> [Source data]
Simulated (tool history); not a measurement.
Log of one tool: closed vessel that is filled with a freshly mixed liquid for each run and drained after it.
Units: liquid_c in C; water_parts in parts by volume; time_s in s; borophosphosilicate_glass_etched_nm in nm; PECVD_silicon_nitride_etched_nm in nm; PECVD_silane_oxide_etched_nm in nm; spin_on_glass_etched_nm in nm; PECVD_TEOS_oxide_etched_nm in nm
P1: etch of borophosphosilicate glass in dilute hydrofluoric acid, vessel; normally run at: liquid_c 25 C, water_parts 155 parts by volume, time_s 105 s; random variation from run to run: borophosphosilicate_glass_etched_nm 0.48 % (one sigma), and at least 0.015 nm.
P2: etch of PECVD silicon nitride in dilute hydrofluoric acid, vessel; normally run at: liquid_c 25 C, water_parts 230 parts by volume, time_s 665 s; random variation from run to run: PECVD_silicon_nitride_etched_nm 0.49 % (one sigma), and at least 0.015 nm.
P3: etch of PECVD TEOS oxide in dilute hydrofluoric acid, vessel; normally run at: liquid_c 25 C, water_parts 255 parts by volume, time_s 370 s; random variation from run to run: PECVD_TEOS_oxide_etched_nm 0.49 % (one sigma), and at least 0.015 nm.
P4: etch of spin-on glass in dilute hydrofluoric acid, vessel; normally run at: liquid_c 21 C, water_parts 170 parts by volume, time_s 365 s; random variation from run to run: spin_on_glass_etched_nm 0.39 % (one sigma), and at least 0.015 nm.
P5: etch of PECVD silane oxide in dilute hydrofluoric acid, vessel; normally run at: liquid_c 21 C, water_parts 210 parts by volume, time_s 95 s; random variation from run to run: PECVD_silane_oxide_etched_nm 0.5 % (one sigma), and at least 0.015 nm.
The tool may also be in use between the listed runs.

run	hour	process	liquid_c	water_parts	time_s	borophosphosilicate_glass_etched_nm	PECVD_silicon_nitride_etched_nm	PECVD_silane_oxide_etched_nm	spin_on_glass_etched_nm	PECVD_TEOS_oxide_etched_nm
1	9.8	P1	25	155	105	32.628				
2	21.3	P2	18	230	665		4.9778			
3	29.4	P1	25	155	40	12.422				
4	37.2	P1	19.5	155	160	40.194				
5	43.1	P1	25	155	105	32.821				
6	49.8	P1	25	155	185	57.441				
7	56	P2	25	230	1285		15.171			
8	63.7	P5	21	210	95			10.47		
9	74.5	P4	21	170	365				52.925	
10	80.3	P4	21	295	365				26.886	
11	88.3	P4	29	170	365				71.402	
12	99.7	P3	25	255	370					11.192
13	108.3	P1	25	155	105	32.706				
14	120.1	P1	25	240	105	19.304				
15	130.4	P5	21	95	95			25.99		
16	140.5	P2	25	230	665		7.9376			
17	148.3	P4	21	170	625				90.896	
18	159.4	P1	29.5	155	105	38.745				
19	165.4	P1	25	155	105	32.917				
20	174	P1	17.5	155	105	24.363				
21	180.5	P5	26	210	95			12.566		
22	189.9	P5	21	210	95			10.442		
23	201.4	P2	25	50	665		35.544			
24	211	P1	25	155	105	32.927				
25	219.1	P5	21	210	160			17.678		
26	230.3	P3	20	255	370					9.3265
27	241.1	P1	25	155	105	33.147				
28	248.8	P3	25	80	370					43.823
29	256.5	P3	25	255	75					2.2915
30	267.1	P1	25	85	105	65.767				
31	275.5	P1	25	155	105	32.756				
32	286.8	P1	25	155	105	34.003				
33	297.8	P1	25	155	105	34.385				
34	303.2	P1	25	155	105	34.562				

> [Brief] Each line from the start of the listing through the line with "The tool may" is to be restated verbatim, both ends included.

> [Response]
Simulated (tool history); not a measurement.
Log of one tool: closed vessel that is filled with a freshly mixed liquid for each run and drained after it.
Units: liquid_c in C; water_parts in parts by volume; time_s in s; borophosphosilicate_glass_etched_nm in nm; PECVD_silicon_nitride_etched_nm in nm; PECVD_silane_oxide_etched_nm in nm; spin_on_glass_etched_nm in nm; PECVD_TEOS_oxide_etched_nm in nm
P1: etch of borophosphosilicate glass in dilute hydrofluoric acid, vessel; normally run at: liquid_c 25 C, water_parts 155 parts by volume, time_s 105 s; random variation from run to run: borophosphosilicate_glass_etched_nm 0.48 % (one sigma), and at least 0.015 nm.
P2: etch of PECVD silicon nitride in dilute hydrofluoric acid, vessel; normally run at: liquid_c 25 C, water_parts 230 parts by volume, time_s 665 s; random variation from run to run: PECVD_silicon_nitride_etched_nm 0.49 % (one sigma), and at least 0.015 nm.
P3: etch of PECVD TEOS oxide in dilute hydrofluoric acid, vessel; normally run at: liquid_c 25 C, water_parts 255 parts by volume, time_s 370 s; random variation from run to run: PECVD_TEOS_oxide_etched_nm 0.49 % (one sigma), and at least 0.015 nm.
P4: etch of spin-on glass in dilute hydrofluoric acid, vessel; normally run at: liquid_c 21 C, water_parts 170 parts by volume, time_s 365 s; random variation from run to run: spin_on_glass_etched_nm 0.39 % (one sigma), and at least 0.015 nm.
P5: etch of PECVD silane oxide in dilute hydrofluoric acid, vessel; normally run at: liquid_c 21 C, water_parts 210 parts by volume, time_s 95 s; random variation from run to run: PECVD_silane_oxide_etched_nm 0.5 % (one sigma), and at least 0.015 nm.
The tool may also be in use between the listed runs.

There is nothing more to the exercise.